[Work request] Using the listing below, set down exactly the lines starting at the line that contains "The following process" and ending at the line that contains "This is section", both included, and no others.

[Provided information]
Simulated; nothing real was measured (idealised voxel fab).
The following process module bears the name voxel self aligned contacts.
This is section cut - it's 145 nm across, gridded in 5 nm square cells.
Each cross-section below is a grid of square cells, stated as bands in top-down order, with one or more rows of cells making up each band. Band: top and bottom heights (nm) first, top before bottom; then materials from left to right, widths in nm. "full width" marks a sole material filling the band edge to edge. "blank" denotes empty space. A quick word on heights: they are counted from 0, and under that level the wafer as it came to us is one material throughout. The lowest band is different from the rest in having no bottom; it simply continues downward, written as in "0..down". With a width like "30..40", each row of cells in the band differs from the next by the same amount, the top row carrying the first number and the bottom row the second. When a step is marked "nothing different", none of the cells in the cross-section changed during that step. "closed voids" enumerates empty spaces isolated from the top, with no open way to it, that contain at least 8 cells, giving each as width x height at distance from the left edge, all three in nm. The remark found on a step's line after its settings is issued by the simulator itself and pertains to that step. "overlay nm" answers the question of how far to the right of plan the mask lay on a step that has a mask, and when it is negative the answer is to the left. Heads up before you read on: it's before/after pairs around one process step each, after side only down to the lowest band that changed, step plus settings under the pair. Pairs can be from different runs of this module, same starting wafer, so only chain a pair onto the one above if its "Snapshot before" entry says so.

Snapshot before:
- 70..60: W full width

[Exercise answer]
The following process module bears the name voxel self aligned contacts.
This is section cut - it's 145 nm across, gridded in 5 nm square cells.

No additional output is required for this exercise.